• _ACTION ITEM_
Take the entries below and print, exactly, the stretch from the line containing "S2: chamber pressure;" through the line containing "R1: mean film", both included.

-- Opening Marker --

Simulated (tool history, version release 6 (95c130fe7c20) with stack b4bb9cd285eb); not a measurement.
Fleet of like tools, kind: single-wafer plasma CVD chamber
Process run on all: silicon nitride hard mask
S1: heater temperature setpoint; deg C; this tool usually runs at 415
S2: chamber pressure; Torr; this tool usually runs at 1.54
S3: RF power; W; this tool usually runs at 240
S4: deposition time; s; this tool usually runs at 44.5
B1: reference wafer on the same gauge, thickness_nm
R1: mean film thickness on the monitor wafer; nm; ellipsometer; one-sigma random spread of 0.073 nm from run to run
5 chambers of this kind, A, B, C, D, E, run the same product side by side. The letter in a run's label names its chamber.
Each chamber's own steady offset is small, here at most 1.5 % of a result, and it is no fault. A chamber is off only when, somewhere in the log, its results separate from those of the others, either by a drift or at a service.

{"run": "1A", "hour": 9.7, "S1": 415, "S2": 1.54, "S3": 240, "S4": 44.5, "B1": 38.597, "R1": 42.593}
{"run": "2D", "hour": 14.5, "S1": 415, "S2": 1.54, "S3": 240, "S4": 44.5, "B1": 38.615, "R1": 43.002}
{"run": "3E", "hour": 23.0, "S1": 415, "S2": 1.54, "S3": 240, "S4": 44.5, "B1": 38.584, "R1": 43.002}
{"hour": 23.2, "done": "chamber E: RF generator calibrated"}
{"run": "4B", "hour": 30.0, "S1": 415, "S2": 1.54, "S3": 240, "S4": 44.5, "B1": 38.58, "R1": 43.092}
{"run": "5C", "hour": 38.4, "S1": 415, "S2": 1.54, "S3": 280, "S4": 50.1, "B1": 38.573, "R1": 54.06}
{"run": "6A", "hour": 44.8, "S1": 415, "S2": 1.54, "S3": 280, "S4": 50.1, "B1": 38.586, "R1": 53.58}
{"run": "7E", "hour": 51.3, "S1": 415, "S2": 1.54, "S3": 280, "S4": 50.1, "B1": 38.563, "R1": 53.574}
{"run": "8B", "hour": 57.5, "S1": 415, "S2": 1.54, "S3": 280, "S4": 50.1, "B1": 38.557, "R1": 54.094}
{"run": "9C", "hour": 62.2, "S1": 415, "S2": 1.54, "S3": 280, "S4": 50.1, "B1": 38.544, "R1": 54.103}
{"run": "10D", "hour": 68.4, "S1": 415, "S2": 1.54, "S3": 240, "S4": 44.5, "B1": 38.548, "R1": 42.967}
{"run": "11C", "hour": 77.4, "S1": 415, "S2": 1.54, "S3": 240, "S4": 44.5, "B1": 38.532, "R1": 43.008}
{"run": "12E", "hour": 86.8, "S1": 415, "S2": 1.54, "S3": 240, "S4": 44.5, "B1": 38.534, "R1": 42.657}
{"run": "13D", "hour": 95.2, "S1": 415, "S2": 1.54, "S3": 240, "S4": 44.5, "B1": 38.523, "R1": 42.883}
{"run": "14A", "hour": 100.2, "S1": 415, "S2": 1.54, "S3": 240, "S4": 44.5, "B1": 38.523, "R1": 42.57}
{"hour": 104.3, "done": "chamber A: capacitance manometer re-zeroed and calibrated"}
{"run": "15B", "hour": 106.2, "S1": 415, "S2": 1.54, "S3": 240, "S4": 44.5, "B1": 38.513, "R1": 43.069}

-- Closing Marker --

• _EXERCISE ANSWER_
S2: chamber pressure; Torr; this tool usually runs at 1.54
S3: RF power; W; this tool usually runs at 240
S4: deposition time; s; this tool usually runs at 44.5
B1: reference wafer on the same gauge, thickness_nm
R1: mean film thickness on the monitor wafer; nm; ellipsometer; one-sigma random spread of 0.073 nm from run to run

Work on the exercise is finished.